-- EXTRACTED DATA follows --
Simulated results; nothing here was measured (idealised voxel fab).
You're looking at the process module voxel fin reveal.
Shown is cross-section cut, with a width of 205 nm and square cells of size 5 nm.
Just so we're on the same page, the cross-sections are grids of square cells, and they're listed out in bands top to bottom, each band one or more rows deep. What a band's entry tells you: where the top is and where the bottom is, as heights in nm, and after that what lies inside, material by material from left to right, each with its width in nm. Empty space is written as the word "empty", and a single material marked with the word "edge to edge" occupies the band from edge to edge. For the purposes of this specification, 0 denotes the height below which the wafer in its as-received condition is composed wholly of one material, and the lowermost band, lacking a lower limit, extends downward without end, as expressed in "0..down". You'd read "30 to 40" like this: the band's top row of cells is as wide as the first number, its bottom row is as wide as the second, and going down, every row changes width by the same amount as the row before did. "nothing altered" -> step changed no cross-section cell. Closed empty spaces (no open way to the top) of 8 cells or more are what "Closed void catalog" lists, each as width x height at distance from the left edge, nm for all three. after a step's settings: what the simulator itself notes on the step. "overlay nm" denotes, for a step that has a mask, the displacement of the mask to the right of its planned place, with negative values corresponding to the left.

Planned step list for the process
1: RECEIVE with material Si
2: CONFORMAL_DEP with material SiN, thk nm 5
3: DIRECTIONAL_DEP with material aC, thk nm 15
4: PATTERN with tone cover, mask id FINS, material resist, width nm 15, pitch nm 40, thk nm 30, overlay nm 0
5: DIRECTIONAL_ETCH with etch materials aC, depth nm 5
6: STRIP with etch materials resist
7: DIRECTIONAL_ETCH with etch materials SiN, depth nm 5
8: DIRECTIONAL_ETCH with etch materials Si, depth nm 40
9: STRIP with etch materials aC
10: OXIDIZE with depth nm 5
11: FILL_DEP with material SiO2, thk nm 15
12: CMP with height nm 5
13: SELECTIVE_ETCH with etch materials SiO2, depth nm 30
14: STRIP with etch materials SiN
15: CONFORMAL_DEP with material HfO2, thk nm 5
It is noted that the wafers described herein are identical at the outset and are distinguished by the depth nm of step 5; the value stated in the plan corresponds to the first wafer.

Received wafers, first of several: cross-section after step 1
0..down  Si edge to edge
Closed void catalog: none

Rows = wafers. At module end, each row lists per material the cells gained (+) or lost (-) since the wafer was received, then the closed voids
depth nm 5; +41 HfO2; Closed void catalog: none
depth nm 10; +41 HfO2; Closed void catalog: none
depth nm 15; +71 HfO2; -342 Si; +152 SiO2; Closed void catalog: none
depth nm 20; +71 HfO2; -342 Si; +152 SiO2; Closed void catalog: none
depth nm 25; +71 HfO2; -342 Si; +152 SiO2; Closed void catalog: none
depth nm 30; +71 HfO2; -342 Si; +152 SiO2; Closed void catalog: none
-- EXTRACTED DATA concluded --

● ACTIVITY: Extract, please, the lines from the start of the entries above through the one with "Shown is cross-section", both included, reproducing each exactly and adding nothing.

● PROBLEM SOLUTION:
Simulated results; nothing here was measured (idealised voxel fab).
You're looking at the process module voxel fin reveal.
Shown is cross-section cut, with a width of 205 nm and square cells of size 5 nm.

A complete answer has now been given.